------ Source material

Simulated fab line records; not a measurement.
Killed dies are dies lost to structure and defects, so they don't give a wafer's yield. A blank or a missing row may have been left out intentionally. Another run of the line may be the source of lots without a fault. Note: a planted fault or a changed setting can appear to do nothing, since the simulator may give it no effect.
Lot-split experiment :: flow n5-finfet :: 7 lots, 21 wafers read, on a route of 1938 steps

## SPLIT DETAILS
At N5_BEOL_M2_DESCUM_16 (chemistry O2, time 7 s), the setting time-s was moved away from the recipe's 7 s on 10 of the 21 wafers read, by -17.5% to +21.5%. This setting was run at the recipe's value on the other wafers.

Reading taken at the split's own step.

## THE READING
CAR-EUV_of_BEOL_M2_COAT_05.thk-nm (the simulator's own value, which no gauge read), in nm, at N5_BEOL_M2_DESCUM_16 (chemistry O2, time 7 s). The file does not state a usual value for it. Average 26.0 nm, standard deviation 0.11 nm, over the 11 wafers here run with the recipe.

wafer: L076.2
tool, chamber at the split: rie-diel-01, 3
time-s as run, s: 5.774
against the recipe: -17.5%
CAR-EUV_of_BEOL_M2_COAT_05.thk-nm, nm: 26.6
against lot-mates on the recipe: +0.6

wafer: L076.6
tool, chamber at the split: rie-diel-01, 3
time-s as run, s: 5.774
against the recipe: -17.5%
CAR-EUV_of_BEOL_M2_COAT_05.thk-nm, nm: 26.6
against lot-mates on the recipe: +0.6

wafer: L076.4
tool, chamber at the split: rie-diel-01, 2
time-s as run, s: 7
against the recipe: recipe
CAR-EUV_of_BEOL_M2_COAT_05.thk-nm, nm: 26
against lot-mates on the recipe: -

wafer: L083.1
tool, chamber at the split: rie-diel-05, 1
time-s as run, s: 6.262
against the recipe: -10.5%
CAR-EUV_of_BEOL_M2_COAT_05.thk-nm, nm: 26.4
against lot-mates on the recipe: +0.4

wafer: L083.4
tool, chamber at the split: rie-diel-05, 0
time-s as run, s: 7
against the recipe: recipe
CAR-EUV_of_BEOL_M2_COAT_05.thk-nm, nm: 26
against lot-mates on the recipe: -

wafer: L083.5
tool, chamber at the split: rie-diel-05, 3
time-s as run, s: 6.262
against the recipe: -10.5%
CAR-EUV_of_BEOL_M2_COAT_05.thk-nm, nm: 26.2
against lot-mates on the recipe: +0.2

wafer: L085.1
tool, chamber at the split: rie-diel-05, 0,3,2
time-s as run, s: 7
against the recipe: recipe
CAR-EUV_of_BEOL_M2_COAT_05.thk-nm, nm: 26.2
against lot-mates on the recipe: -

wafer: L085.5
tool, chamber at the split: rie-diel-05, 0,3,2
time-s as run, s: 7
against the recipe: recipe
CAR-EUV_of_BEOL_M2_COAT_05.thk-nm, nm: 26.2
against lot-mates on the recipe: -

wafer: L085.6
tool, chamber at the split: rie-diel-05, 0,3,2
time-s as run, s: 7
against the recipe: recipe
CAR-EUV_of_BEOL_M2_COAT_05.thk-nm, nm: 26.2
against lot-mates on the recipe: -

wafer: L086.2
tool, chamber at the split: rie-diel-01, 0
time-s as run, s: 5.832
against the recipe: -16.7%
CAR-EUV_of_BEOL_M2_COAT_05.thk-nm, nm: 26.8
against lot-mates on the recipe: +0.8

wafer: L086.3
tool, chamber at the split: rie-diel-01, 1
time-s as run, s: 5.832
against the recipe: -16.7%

------------

Please, from the material above, copy only the lines from the line with "wafer: L076.4" up to and including the line with "tool, chamber at the split: rie-diel-05, 1", exactly as written.

wafer: L076.4
tool, chamber at the split: rie-diel-01, 2
time-s as run, s: 7
against the recipe: recipe
CAR-EUV_of_BEOL_M2_COAT_05.thk-nm, nm: 26
against lot-mates on the recipe: -

wafer: L083.1
tool, chamber at the split: rie-diel-05, 1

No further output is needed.